* **INPUT DATA**
——

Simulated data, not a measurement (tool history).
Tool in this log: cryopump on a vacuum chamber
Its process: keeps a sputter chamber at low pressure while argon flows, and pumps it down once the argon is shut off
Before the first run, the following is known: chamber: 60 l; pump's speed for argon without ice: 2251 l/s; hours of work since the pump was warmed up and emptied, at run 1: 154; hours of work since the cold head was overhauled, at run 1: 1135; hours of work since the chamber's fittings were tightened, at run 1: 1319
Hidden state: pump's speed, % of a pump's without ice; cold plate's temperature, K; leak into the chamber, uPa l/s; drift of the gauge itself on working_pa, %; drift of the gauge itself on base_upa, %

——

* **TASK ITEM**
Copy the data. Make sure every line matches exactly.

* **EXERCISE RESULT**
Simulated data, not a measurement (tool history).
Tool in this log: cryopump on a vacuum chamber
Its process: keeps a sputter chamber at low pressure while argon flows, and pumps it down once the argon is shut off
Before the first run, the following is known: chamber: 60 l; pump's speed for argon without ice: 2251 l/s; hours of work since the pump was warmed up and emptied, at run 1: 154; hours of work since the cold head was overhauled, at run 1: 1135; hours of work since the chamber's fittings were tightened, at run 1: 1319
Hidden state: pump's speed, % of a pump's without ice; cold plate's temperature, K; leak into the chamber, uPa l/s; drift of the gauge itself on working_pa, %; drift of the gauge itself on base_upa, %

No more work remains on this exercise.